Extracted material -
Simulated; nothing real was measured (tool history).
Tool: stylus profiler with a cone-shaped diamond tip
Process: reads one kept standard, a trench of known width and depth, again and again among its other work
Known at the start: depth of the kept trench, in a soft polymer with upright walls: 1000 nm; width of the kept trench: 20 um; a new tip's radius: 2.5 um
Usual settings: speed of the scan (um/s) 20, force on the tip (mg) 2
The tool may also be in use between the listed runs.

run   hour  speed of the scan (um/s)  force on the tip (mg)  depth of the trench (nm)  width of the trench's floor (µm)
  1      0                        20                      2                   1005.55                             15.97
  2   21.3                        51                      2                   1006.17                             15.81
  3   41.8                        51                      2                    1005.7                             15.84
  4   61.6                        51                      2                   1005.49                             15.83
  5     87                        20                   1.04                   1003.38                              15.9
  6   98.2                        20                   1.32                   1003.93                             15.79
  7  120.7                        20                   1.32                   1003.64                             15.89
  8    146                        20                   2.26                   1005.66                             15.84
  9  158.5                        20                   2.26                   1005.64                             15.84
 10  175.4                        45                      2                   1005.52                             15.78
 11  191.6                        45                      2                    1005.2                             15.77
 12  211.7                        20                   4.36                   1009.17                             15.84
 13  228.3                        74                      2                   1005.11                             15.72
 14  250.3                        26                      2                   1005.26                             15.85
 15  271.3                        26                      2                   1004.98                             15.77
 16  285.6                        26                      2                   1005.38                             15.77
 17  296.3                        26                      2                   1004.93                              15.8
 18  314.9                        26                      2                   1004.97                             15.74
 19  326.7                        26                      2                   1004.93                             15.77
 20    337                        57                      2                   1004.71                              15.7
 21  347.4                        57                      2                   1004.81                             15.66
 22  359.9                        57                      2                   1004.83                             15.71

Action item - Repeat the listing above exactly, keeping every word as it stands.

Your response -
Simulated; nothing real was measured (tool history).
Tool: stylus profiler with a cone-shaped diamond tip
Process: reads one kept standard, a trench of known width and depth, again and again among its other work
Known at the start: depth of the kept trench, in a soft polymer with upright walls: 1000 nm; width of the kept trench: 20 um; a new tip's radius: 2.5 um
Usual settings: speed of the scan (um/s) 20, force on the tip (mg) 2
The tool may also be in use between the listed runs.

run   hour  speed of the scan (um/s)  force on the tip (mg)  depth of the trench (nm)  width of the trench's floor (µm)
  1      0                        20                      2                   1005.55                             15.97
  2   21.3                        51                      2                   1006.17                             15.81
  3   41.8                        51                      2                    1005.7                             15.84
  4   61.6                        51                      2                   1005.49                             15.83
  5     87                        20                   1.04                   1003.38                              15.9
  6   98.2                        20                   1.32                   1003.93                             15.79
  7  120.7                        20                   1.32                   1003.64                             15.89
  8    146                        20                   2.26                   1005.66                             15.84
  9  158.5                        20                   2.26                   1005.64                             15.84
 10  175.4                        45                      2                   1005.52                             15.78
 11  191.6                        45                      2                    1005.2                             15.77
 12  211.7                        20                   4.36                   1009.17                             15.84
 13  228.3                        74                      2                   1005.11                             15.72
 14  250.3                        26                      2                   1005.26                             15.85
 15  271.3                        26                      2                   1004.98                             15.77
 16  285.6                        26                      2                   1005.38                             15.77
 17  296.3                        26                      2                   1004.93                              15.8
 18  314.9                        26                      2                   1004.97                             15.74
 19  326.7                        26                      2                   1004.93                             15.77
 20    337                        57                      2                   1004.71                              15.7
 21  347.4                        57                      2                   1004.81                             15.66
 22  359.9                        57                      2                   1004.83                             15.71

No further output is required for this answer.